Assigned task: Give every entry again, exactly.

Given records below:

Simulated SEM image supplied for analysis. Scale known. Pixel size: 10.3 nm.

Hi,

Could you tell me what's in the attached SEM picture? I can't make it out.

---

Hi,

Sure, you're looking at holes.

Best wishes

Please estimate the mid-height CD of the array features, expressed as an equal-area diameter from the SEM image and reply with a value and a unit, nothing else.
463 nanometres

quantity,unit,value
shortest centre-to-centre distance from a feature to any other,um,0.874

End of Given records.

Response:
Simulated SEM image supplied for analysis. Scale known. Pixel size: 10.3 nm.

Hi,

Could you tell me what's in the attached SEM picture? I can't make it out.

---

Hi,

Sure, you're looking at holes.

Best wishes

Please estimate the mid-height CD of the array features, expressed as an equal-area diameter from the SEM image and reply with a value and a unit, nothing else.
463 nanometres

quantity,unit,value
shortest centre-to-centre distance from a feature to any other,um,0.874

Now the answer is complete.